• _Work order_
Retype, word for word, every line from the one holding "step 27: PATTERN, tone" through the one holding "step 28: DIRECTIONAL_ETCH, etch" in the entries below, both included, and only those lines.

• _Dataset entries_
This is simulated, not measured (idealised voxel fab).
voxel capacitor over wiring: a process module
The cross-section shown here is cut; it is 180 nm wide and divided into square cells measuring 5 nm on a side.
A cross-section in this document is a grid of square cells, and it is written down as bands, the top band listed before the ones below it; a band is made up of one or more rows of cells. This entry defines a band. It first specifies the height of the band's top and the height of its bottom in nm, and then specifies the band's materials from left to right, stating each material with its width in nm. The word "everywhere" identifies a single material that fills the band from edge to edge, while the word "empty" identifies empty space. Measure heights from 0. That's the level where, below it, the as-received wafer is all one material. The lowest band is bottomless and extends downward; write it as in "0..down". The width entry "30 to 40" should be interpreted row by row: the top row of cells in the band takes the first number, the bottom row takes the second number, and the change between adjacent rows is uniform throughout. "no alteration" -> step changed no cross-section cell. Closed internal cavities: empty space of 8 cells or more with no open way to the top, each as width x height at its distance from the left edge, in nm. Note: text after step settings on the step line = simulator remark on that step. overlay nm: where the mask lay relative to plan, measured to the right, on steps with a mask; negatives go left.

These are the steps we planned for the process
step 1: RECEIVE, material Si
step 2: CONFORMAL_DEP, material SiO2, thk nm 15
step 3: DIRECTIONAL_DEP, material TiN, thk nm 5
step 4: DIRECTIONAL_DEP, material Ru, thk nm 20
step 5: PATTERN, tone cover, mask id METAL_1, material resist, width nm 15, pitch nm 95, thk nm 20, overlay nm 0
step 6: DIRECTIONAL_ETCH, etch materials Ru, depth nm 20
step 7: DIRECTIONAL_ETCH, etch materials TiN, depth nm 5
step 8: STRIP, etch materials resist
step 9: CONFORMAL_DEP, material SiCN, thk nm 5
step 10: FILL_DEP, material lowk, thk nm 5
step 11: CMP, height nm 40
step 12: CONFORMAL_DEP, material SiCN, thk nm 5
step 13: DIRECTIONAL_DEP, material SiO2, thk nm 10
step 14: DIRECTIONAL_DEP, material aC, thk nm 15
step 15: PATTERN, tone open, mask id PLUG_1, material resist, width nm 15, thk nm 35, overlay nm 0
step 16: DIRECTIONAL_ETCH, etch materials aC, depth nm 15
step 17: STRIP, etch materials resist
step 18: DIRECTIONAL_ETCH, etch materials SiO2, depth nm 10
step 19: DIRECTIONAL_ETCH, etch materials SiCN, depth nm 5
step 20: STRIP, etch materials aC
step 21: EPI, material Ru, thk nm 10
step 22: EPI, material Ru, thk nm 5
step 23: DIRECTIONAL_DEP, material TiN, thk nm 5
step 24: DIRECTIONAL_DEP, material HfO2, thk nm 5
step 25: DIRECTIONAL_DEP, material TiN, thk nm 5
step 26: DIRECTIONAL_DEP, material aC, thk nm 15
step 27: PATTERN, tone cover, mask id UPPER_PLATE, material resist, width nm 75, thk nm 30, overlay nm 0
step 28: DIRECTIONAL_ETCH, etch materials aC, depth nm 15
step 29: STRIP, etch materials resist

• _Answer space_
step 27: PATTERN, tone cover, mask id UPPER_PLATE, material resist, width nm 75, thk nm 30, overlay nm 0
step 28: DIRECTIONAL_ETCH, etch materials aC, depth nm 15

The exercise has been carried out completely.